****************************************
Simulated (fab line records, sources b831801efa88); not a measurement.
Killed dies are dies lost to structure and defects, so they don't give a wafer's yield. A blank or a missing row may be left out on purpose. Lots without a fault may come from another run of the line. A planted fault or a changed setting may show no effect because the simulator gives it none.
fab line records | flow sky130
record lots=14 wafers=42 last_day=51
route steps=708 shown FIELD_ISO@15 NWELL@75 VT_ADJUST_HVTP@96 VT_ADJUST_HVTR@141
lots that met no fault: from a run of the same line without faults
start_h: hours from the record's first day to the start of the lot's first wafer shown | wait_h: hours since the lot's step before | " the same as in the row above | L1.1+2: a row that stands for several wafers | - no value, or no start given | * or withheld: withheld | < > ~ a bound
****************************************

=== WORK ORDER ===
Output each line of the records above exactly, beginning at the first, and stop once the line containing "record lots=14 wafers=42 last_day=51" has been output.

=== YOUR RESPONSE ===
Simulated (fab line records, sources b831801efa88); not a measurement.
Killed dies are dies lost to structure and defects, so they don't give a wafer's yield. A blank or a missing row may be left out on purpose. Lots without a fault may come from another run of the line. A planted fault or a changed setting may show no effect because the simulator gives it none.
fab line records | flow sky130
record lots=14 wafers=42 last_day=51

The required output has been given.